━━━
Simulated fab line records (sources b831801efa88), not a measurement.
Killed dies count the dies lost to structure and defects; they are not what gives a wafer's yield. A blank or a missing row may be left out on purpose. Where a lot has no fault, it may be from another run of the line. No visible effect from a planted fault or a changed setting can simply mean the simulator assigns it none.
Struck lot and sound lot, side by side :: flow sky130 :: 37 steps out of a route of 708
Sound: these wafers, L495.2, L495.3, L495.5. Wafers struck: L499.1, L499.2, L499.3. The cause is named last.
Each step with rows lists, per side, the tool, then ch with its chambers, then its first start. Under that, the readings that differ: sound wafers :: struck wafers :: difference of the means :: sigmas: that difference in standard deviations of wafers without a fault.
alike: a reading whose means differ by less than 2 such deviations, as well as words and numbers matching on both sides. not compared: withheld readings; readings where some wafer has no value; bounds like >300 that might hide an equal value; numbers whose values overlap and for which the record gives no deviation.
━━━

## Brief
Repeat the material word for word from its opening line up to and including the line containing "Struck lot and".

## Response area
Simulated fab line records (sources b831801efa88), not a measurement.
Killed dies count the dies lost to structure and defects; they are not what gives a wafer's yield. A blank or a missing row may be left out on purpose. Where a lot has no fault, it may be from another run of the line. No visible effect from a planted fault or a changed setting can simply mean the simulator assigns it none.
Struck lot and sound lot, side by side :: flow sky130 :: 37 steps out of a route of 708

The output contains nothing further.